[Data for review Boundary: Start]

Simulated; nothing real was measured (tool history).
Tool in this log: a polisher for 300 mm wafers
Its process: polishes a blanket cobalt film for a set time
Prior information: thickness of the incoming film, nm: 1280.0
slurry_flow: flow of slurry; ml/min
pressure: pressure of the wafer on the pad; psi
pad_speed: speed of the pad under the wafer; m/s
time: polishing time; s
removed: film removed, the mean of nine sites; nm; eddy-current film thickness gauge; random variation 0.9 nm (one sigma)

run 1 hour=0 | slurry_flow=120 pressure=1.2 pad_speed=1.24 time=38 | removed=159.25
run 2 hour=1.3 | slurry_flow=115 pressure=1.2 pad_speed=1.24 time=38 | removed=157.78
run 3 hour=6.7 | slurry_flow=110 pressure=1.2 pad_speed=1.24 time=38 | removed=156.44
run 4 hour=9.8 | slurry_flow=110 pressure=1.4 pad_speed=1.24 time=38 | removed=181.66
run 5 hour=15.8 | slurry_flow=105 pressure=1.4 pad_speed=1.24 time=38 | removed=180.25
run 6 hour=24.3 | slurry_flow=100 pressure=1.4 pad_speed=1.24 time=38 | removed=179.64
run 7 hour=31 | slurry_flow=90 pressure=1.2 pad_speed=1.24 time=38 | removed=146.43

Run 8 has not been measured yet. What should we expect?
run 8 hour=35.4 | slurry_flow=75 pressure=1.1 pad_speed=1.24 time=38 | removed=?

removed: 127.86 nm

[Data for review Boundary: End]

### Activity
Beginning with the line containing "run 4 hour=9.8" and ending with the line containing "run 8 hour=35.4", extract those lines exactly from the listing above, and only those.

### Result
run 4 hour=9.8 | slurry_flow=110 pressure=1.4 pad_speed=1.24 time=38 | removed=181.66
run 5 hour=15.8 | slurry_flow=105 pressure=1.4 pad_speed=1.24 time=38 | removed=180.25
run 6 hour=24.3 | slurry_flow=100 pressure=1.4 pad_speed=1.24 time=38 | removed=179.64
run 7 hour=31 | slurry_flow=90 pressure=1.2 pad_speed=1.24 time=38 | removed=146.43

Run 8 has not been measured yet. What should we expect?
run 8 hour=35.4 | slurry_flow=75 pressure=1.1 pad_speed=1.24 time=38 | removed=?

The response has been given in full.